- [Provided information]:
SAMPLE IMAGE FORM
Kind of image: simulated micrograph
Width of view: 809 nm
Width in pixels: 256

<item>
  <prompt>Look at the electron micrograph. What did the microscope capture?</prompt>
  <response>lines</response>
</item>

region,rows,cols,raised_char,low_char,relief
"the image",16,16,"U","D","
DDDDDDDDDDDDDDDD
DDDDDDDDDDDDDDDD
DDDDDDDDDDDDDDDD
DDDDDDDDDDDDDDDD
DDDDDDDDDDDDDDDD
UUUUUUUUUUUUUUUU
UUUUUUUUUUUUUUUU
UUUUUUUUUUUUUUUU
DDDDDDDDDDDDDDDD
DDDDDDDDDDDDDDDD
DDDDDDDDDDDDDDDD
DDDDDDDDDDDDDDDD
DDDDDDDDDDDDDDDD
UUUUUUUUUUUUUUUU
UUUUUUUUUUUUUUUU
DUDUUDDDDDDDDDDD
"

- [Work order]:
Above are some records; copy exactly the lines from the one with "Width in pixels: 256" through the one with "DUDUUDDDDDDDDDDD", both included, and no others.

- [Response area]:
Width in pixels: 256

<item>
  <prompt>Look at the electron micrograph. What did the microscope capture?</prompt>
  <response>lines</response>
</item>

region,rows,cols,raised_char,low_char,relief
"the image",16,16,"U","D","
DDDDDDDDDDDDDDDD
DDDDDDDDDDDDDDDD
DDDDDDDDDDDDDDDD
DDDDDDDDDDDDDDDD
DDDDDDDDDDDDDDDD
UUUUUUUUUUUUUUUU
UUUUUUUUUUUUUUUU
UUUUUUUUUUUUUUUU
DDDDDDDDDDDDDDDD
DDDDDDDDDDDDDDDD
DDDDDDDDDDDDDDDD
DDDDDDDDDDDDDDDD
DDDDDDDDDDDDDDDD
UUUUUUUUUUUUUUUU
UUUUUUUUUUUUUUUU
DUDUUDDDDDDDDDDD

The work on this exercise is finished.